EXERCISE: Please restate, word for word, the lines below that begin at the one with "edge, in nm." and end at the one with "Step line, after". Leave out all other lines.

EXTRACTED MATERIAL:
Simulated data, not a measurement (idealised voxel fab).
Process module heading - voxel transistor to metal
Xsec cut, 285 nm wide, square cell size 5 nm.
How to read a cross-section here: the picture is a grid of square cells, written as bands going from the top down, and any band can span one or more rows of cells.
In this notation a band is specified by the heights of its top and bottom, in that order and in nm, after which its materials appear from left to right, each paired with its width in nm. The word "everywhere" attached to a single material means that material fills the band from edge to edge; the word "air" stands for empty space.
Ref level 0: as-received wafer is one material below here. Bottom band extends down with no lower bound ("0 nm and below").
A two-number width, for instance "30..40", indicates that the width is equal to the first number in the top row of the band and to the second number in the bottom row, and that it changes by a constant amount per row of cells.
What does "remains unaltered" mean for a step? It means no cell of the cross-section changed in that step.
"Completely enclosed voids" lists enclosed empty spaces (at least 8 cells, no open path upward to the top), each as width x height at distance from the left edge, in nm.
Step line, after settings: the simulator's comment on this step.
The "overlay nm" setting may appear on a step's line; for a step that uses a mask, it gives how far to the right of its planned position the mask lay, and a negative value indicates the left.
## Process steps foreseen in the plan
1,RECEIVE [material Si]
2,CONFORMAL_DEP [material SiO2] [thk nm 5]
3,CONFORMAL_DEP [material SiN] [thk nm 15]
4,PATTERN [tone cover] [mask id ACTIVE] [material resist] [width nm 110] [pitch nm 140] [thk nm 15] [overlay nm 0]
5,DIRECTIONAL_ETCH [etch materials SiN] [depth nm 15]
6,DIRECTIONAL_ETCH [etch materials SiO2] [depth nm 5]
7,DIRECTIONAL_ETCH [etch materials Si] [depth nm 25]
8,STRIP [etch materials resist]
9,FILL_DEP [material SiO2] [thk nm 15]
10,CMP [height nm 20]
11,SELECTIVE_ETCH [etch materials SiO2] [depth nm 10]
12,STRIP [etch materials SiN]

ANSWER AREA:
"Completely enclosed voids" lists enclosed empty spaces (at least 8 cells, no open path upward to the top), each as width x height at distance from the left edge, in nm.
Step line, after settings: the simulator's comment on this step.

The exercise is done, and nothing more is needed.